Top of SOURCE DATA
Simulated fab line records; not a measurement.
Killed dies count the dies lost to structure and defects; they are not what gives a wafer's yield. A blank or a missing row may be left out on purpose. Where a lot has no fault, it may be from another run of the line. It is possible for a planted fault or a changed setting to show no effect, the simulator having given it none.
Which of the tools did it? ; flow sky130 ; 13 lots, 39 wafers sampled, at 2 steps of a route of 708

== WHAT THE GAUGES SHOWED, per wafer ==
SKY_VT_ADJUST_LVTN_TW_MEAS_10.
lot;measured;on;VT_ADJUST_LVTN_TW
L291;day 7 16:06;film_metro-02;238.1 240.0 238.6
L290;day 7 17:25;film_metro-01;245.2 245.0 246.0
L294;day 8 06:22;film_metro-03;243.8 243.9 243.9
Bottom of SOURCE DATA

◆ **WORK INSTRUCTION**
Please output the entries above, every line exactly as it reads.

◆ **EXPECTED ANSWER**
Simulated fab line records; not a measurement.
Killed dies count the dies lost to structure and defects; they are not what gives a wafer's yield. A blank or a missing row may be left out on purpose. Where a lot has no fault, it may be from another run of the line. It is possible for a planted fault or a changed setting to show no effect, the simulator having given it none.
Which of the tools did it? ; flow sky130 ; 13 lots, 39 wafers sampled, at 2 steps of a route of 708

== WHAT THE GAUGES SHOWED, per wafer ==
SKY_VT_ADJUST_LVTN_TW_MEAS_10.
lot;measured;on;VT_ADJUST_LVTN_TW
L291;day 7 16:06;film_metro-02;238.1 240.0 238.6
L290;day 7 17:25;film_metro-01;245.2 245.0 246.0
L294;day 8 06:22;film_metro-03;243.8 243.9 243.9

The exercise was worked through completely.